*** AVAILABLE DATA Section Begins ***
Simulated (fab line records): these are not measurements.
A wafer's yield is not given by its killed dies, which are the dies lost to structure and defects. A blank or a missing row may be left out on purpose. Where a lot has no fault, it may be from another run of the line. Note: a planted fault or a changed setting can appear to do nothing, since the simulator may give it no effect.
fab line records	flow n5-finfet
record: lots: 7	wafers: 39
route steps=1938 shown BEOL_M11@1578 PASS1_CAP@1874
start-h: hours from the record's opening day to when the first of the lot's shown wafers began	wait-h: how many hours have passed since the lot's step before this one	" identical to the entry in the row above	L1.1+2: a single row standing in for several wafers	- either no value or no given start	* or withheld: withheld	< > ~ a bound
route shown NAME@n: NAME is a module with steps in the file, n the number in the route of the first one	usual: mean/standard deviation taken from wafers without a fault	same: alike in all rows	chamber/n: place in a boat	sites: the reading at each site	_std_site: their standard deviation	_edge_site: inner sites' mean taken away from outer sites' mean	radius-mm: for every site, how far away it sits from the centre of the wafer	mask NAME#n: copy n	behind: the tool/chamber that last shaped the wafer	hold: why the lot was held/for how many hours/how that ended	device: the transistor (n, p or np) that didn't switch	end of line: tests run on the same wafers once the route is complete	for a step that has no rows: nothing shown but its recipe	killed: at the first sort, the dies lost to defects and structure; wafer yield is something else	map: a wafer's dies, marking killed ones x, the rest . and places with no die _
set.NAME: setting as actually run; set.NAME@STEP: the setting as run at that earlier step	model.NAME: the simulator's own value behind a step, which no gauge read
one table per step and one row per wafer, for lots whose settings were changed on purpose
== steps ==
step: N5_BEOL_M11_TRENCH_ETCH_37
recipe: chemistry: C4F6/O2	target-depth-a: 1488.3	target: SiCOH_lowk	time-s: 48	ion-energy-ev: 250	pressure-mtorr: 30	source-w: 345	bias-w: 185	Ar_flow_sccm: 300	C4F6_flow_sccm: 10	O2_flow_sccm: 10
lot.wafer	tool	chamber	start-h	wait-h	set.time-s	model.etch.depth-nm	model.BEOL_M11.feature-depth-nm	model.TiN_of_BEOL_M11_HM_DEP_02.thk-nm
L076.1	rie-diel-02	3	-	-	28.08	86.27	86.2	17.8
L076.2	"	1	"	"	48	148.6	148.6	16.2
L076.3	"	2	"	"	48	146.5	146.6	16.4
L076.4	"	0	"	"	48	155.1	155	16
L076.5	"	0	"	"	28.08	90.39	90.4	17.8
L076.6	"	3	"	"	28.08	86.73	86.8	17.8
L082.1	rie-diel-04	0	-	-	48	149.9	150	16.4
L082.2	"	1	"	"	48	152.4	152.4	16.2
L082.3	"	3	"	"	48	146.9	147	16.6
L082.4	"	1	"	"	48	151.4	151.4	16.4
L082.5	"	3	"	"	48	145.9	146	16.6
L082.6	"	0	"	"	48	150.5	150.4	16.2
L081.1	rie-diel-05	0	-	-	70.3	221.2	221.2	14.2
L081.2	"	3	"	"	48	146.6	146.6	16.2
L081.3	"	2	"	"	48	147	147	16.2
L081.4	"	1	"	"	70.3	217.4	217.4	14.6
*** AVAILABLE DATA Section Ends ***

# ASSIGNED TASK:
In this exercise, copy only the lines from the opening line of the material through the line where "step: N5_BEOL_M11_TRENCH_ETCH_37" appears.

# RESPONSE BOX:
Simulated (fab line records): these are not measurements.
A wafer's yield is not given by its killed dies, which are the dies lost to structure and defects. A blank or a missing row may be left out on purpose. Where a lot has no fault, it may be from another run of the line. Note: a planted fault or a changed setting can appear to do nothing, since the simulator may give it no effect.
fab line records	flow n5-finfet
record: lots: 7	wafers: 39
route steps=1938 shown BEOL_M11@1578 PASS1_CAP@1874
start-h: hours from the record's opening day to when the first of the lot's shown wafers began	wait-h: how many hours have passed since the lot's step before this one	" identical to the entry in the row above	L1.1+2: a single row standing in for several wafers	- either no value or no given start	* or withheld: withheld	< > ~ a bound
route shown NAME@n: NAME is a module with steps in the file, n the number in the route of the first one	usual: mean/standard deviation taken from wafers without a fault	same: alike in all rows	chamber/n: place in a boat	sites: the reading at each site	_std_site: their standard deviation	_edge_site: inner sites' mean taken away from outer sites' mean	radius-mm: for every site, how far away it sits from the centre of the wafer	mask NAME#n: copy n	behind: the tool/chamber that last shaped the wafer	hold: why the lot was held/for how many hours/how that ended	device: the transistor (n, p or np) that didn't switch	end of line: tests run on the same wafers once the route is complete	for a step that has no rows: nothing shown but its recipe	killed: at the first sort, the dies lost to defects and structure; wafer yield is something else	map: a wafer's dies, marking killed ones x, the rest . and places with no die _
set.NAME: setting as actually run; set.NAME@STEP: the setting as run at that earlier step	model.NAME: the simulator's own value behind a step, which no gauge read
one table per step and one row per wafer, for lots whose settings were changed on purpose
== steps ==
step: N5_BEOL_M11_TRENCH_ETCH_37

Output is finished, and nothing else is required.